» **Task item**: The response should be an exact repetition of all the entries.

*** Dataset extract ***
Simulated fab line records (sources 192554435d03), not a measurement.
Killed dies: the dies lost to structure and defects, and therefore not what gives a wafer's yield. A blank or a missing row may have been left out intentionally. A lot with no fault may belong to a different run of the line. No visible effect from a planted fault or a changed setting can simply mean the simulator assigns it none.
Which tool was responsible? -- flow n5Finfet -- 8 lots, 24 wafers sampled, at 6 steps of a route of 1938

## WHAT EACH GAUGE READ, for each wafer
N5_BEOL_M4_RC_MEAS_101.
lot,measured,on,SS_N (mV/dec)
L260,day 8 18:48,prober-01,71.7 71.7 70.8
*** End of Dataset extract ***

» **Solution**:
Simulated fab line records (sources 192554435d03), not a measurement.
Killed dies: the dies lost to structure and defects, and therefore not what gives a wafer's yield. A blank or a missing row may have been left out intentionally. A lot with no fault may belong to a different run of the line. No visible effect from a planted fault or a changed setting can simply mean the simulator assigns it none.
Which tool was responsible? -- flow n5Finfet -- 8 lots, 24 wafers sampled, at 6 steps of a route of 1938

## WHAT EACH GAUGE READ, for each wafer
N5_BEOL_M4_RC_MEAS_101.
lot,measured,on,SS_N (mV/dec)
L260,day 8 18:48,prober-01,71.7 71.7 70.8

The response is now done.